Each line from the first down to the one containing "Each empty space" should be returned exactly as it appears below.

[Start of section]
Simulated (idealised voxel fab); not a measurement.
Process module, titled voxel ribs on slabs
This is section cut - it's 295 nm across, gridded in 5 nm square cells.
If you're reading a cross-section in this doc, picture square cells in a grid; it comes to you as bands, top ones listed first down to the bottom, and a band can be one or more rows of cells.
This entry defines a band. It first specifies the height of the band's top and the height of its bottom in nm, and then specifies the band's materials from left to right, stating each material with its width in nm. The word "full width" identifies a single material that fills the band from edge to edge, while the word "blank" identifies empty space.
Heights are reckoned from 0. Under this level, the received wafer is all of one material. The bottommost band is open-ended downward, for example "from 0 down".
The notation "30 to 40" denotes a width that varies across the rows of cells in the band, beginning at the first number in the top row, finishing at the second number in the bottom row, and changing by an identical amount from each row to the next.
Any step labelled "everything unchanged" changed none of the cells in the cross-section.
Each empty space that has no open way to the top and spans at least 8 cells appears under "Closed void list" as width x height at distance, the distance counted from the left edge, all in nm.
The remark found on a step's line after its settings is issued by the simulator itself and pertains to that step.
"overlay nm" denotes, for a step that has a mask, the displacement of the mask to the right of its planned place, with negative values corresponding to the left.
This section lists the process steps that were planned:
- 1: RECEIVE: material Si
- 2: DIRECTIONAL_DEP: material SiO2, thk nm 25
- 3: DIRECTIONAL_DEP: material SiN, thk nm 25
[End of section]

Written answer —
Simulated (idealised voxel fab); not a measurement.
Process module, titled voxel ribs on slabs
This is section cut - it's 295 nm across, gridded in 5 nm square cells.
If you're reading a cross-section in this doc, picture square cells in a grid; it comes to you as bands, top ones listed first down to the bottom, and a band can be one or more rows of cells.
This entry defines a band. It first specifies the height of the band's top and the height of its bottom in nm, and then specifies the band's materials from left to right, stating each material with its width in nm. The word "full width" identifies a single material that fills the band from edge to edge, while the word "blank" identifies empty space.
Heights are reckoned from 0. Under this level, the received wafer is all of one material. The bottommost band is open-ended downward, for example "from 0 down".
The notation "30 to 40" denotes a width that varies across the rows of cells in the band, beginning at the first number in the top row, finishing at the second number in the bottom row, and changing by an identical amount from each row to the next.
Any step labelled "everything unchanged" changed none of the cells in the cross-section.
Each empty space that has no open way to the top and spans at least 8 cells appears under "Closed void list" as width x height at distance, the distance counted from the left edge, all in nm.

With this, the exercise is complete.